[Data shown]
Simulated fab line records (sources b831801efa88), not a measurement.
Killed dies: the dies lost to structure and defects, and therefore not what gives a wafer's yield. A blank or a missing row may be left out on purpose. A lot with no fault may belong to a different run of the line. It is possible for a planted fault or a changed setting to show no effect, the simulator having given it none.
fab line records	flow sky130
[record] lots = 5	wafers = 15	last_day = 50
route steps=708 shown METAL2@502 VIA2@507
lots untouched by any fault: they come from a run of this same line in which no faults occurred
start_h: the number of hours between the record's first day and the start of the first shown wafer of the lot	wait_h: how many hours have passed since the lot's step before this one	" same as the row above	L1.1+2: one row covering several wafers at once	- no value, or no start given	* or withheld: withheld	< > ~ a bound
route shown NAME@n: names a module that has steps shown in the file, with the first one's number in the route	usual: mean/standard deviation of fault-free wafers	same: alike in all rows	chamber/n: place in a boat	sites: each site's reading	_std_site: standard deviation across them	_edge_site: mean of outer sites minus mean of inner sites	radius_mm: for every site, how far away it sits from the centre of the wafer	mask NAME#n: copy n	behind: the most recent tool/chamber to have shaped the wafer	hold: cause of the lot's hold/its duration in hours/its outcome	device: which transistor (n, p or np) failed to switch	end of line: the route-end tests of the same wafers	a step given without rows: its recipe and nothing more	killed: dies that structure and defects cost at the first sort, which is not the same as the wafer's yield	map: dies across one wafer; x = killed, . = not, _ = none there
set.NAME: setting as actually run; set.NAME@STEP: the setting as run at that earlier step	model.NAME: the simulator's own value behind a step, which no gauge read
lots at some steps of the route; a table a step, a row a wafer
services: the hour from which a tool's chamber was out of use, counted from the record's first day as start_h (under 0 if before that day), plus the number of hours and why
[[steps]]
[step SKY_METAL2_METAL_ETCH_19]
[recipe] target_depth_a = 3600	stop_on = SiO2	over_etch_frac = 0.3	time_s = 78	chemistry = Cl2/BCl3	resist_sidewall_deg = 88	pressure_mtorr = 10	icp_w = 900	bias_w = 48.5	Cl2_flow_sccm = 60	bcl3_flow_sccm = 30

[Work task] Please give an exact copy of the entries above, from the line with "services: the hour" down to the line with "[step SKY_METAL2_METAL_ETCH_19]", inclusive, and nothing else.

[Written reply]
services: the hour from which a tool's chamber was out of use, counted from the record's first day as start_h (under 0 if before that day), plus the number of hours and why
[[steps]]
[step SKY_METAL2_METAL_ETCH_19]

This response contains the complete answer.